- Work item
Only the lines from the top of the following listing through the line with "In a pile the" belong in your answer, exactly as written.

(Beginning of Supplied material)

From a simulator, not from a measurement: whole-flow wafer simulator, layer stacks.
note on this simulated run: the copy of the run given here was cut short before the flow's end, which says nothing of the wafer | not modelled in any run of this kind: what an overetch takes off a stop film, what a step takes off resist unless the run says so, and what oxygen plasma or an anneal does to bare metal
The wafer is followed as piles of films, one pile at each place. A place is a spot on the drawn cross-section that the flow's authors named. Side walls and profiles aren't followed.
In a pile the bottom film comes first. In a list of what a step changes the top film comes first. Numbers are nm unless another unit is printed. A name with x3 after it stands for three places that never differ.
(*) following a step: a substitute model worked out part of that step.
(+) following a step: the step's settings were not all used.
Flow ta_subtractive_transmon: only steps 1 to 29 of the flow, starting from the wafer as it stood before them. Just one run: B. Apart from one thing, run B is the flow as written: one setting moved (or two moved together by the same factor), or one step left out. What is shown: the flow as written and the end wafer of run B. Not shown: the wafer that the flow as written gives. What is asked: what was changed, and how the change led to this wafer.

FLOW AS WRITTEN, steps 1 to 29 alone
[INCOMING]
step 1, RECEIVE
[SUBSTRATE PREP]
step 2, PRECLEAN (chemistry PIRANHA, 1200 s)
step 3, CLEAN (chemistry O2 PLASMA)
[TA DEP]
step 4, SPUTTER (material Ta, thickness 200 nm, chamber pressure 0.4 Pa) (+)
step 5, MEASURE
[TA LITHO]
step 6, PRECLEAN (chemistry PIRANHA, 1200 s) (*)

(End of Supplied material)

- Result
From a simulator, not from a measurement: whole-flow wafer simulator, layer stacks.
note on this simulated run: the copy of the run given here was cut short before the flow's end, which says nothing of the wafer | not modelled in any run of this kind: what an overetch takes off a stop film, what a step takes off resist unless the run says so, and what oxygen plasma or an anneal does to bare metal
The wafer is followed as piles of films, one pile at each place. A place is a spot on the drawn cross-section that the flow's authors named. Side walls and profiles aren't followed.
In a pile the bottom film comes first. In a list of what a step changes the top film comes first. Numbers are nm unless another unit is printed. A name with x3 after it stands for three places that never differ.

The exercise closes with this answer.